[EXTRACTED ENTRIES]

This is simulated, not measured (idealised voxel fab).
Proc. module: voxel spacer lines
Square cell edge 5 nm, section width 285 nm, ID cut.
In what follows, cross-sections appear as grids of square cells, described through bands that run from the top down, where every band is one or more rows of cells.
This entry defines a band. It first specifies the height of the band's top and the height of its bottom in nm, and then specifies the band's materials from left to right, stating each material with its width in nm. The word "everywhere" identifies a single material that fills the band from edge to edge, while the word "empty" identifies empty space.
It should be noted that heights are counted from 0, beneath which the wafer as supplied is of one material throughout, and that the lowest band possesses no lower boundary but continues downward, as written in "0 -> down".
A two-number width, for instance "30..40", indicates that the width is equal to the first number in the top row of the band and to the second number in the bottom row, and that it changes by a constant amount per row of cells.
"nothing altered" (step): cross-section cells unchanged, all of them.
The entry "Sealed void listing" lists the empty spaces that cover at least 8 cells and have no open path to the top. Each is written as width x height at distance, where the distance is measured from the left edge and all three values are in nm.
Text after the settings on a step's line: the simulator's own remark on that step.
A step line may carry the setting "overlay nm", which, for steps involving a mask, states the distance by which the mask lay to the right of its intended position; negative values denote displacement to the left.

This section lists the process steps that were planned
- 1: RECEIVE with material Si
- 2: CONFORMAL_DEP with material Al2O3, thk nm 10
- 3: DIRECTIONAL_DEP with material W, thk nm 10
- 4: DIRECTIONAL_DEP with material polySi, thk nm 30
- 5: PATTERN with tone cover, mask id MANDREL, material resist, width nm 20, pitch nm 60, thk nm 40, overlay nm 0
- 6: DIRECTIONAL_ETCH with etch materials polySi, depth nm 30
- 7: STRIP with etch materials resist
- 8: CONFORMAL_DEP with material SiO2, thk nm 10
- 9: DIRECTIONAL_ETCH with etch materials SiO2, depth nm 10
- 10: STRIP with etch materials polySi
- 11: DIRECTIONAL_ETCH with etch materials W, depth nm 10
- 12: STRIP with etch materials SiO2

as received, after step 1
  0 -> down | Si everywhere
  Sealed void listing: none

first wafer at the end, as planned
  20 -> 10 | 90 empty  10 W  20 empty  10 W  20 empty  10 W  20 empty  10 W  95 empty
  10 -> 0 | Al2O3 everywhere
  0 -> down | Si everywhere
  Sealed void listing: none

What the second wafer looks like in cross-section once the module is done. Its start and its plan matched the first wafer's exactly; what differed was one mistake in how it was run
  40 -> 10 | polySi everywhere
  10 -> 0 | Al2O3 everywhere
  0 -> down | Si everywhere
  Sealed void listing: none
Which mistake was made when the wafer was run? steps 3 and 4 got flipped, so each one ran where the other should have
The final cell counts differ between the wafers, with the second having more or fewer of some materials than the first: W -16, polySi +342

[/EXTRACTED ENTRIES]

WORK ORDER —
The listing above holds a line with "This entry defines" and a line with "It should be". Print the stretch from the first through the second, exactly and alone.

RESPONSE AREA —
This entry defines a band. It first specifies the height of the band's top and the height of its bottom in nm, and then specifies the band's materials from left to right, stating each material with its width in nm. The word "everywhere" identifies a single material that fills the band from edge to edge, while the word "empty" identifies empty space.
It should be noted that heights are counted from 0, beneath which the wafer as supplied is of one material throughout, and that the lowest band possesses no lower boundary but continues downward, as written in "0 -> down".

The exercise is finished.